> **INFORMATION SUPPLIED**
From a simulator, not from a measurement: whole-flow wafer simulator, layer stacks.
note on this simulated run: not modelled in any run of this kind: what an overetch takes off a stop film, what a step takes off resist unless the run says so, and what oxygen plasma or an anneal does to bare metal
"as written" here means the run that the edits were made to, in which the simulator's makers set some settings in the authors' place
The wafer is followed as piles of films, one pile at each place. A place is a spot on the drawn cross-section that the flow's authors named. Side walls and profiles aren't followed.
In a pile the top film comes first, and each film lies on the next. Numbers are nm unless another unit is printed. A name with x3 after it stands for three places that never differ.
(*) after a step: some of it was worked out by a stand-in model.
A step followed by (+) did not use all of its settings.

> **REQUIREMENT**
Copy out the material exactly, omitting nothing.

> **WORKED SOLUTION**
From a simulator, not from a measurement: whole-flow wafer simulator, layer stacks.
note on this simulated run: not modelled in any run of this kind: what an overetch takes off a stop film, what a step takes off resist unless the run says so, and what oxygen plasma or an anneal does to bare metal
"as written" here means the run that the edits were made to, in which the simulator's makers set some settings in the authors' place
The wafer is followed as piles of films, one pile at each place. A place is a spot on the drawn cross-section that the flow's authors named. Side walls and profiles aren't followed.
In a pile the top film comes first, and each film lies on the next. Numbers are nm unless another unit is printed. A name with x3 after it stands for three places that never differ.
(*) after a step: some of it was worked out by a stand-in model.
A step followed by (+) did not use all of its settings.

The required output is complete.